Brief ::
Restate word for word the lines in the listing below, starting at the line containing "What a band's" and ending at the line containing "On a step's line, text", both included; leave out the rest.

Source material ::
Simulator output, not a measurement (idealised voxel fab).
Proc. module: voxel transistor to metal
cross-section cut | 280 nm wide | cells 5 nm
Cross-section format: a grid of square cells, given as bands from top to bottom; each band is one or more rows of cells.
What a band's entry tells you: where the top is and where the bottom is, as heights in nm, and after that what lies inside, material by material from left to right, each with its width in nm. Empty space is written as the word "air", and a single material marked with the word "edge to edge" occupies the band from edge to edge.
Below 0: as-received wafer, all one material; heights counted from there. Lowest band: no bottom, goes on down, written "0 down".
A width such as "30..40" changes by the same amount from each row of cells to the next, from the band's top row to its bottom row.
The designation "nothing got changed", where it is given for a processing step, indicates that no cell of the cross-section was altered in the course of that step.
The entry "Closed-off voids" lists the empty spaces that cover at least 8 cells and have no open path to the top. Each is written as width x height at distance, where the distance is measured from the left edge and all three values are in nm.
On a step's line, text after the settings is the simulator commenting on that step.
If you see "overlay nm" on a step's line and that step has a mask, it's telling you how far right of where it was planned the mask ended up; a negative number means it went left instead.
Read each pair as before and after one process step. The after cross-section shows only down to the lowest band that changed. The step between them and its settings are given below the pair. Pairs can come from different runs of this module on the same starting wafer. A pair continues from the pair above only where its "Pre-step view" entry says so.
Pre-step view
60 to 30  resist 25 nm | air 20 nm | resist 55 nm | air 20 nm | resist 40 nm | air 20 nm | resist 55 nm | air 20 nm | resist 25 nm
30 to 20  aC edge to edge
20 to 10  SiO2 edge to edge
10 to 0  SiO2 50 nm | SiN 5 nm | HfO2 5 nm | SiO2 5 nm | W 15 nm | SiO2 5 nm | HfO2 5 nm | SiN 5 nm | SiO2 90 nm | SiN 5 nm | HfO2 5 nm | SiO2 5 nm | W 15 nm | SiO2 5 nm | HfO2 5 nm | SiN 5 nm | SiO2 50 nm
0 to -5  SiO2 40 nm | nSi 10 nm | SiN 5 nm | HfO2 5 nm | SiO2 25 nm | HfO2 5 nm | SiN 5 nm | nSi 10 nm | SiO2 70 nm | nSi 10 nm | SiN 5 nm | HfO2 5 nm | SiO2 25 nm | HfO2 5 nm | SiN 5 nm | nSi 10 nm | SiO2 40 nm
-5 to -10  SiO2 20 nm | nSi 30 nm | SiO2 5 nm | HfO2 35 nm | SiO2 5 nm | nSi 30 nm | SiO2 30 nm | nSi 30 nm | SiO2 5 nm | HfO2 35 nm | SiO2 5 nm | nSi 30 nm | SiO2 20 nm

Written response ::
What a band's entry tells you: where the top is and where the bottom is, as heights in nm, and after that what lies inside, material by material from left to right, each with its width in nm. Empty space is written as the word "air", and a single material marked with the word "edge to edge" occupies the band from edge to edge.
Below 0: as-received wafer, all one material; heights counted from there. Lowest band: no bottom, goes on down, written "0 down".
A width such as "30..40" changes by the same amount from each row of cells to the next, from the band's top row to its bottom row.
The designation "nothing got changed", where it is given for a processing step, indicates that no cell of the cross-section was altered in the course of that step.
The entry "Closed-off voids" lists the empty spaces that cover at least 8 cells and have no open path to the top. Each is written as width x height at distance, where the distance is measured from the left edge and all three values are in nm.
On a step's line, text after the settings is the simulator commenting on that step.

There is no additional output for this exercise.